*** Opening of Records provided ***
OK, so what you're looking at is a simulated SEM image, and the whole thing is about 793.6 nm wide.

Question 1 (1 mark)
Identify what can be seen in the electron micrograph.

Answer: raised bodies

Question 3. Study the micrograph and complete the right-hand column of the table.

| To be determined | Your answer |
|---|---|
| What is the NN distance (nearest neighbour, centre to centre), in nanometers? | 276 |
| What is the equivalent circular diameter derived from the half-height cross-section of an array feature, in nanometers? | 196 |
*** Close of Records provided ***

## Required action
In the listing above, find the line with "Your answer |" and the line with "nanometers? | 276 |". Output those two lines and every line between them, exactly as written.

## Problem solution
| To be determined | Your answer |
|---|---|
| What is the NN distance (nearest neighbour, centre to centre), in nanometers? | 276 |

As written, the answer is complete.